Work item:
Every line of the material must be written out again unchanged.

#####

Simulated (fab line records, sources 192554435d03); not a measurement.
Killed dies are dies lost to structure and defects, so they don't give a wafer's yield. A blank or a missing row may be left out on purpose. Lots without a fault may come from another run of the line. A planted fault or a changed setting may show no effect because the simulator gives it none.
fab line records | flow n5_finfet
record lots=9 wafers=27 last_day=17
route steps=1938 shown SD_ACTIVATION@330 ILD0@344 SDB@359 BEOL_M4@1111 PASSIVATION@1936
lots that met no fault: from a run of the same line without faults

#####

Exercise result:
Simulated (fab line records, sources 192554435d03); not a measurement.
Killed dies are dies lost to structure and defects, so they don't give a wafer's yield. A blank or a missing row may be left out on purpose. Lots without a fault may come from another run of the line. A planted fault or a changed setting may show no effect because the simulator gives it none.
fab line records | flow n5_finfet
record lots=9 wafers=27 last_day=17
route steps=1938 shown SD_ACTIVATION@330 ILD0@344 SDB@359 BEOL_M4@1111 PASSIVATION@1936
lots that met no fault: from a run of the same line without faults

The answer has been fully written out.